#### Work request:
Copy the lines below verbatim. Begin with the first and end with the line containing "You're looking at".

#### Supplied entries:
=== Section Start ===

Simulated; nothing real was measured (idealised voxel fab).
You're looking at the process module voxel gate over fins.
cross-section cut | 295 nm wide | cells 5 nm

=== Section End ===

#### Your solution:
Simulated; nothing real was measured (idealised voxel fab).
You're looking at the process module voxel gate over fins.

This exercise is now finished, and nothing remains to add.